**ACTIVITY:**
The required output consists solely of the lines from the top of the listing through the line containing "[result] 758 nm", transcribed exactly.

>>>

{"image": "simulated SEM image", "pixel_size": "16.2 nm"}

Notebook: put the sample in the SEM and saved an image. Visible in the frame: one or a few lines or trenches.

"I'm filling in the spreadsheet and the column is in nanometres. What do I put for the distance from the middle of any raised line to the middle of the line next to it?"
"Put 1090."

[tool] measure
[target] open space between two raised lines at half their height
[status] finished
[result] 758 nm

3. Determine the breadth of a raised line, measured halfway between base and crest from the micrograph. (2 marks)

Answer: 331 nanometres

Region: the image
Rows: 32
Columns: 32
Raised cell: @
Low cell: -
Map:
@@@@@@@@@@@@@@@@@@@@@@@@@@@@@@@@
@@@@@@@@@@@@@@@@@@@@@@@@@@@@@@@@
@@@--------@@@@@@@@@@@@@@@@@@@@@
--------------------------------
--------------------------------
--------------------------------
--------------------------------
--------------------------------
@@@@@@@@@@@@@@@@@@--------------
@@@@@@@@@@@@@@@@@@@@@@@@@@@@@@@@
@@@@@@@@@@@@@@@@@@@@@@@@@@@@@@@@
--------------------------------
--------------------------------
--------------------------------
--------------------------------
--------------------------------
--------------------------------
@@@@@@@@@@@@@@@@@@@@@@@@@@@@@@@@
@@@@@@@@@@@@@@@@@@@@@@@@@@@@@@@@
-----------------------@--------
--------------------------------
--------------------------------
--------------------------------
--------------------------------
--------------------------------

<<<

**TASK RESPONSE:**
{"image": "simulated SEM image", "pixel_size": "16.2 nm"}

Notebook: put the sample in the SEM and saved an image. Visible in the frame: one or a few lines or trenches.

"I'm filling in the spreadsheet and the column is in nanometres. What do I put for the distance from the middle of any raised line to the middle of the line next to it?"
"Put 1090."

[tool] measure
[target] open space between two raised lines at half their height
[status] finished
[result] 758 nm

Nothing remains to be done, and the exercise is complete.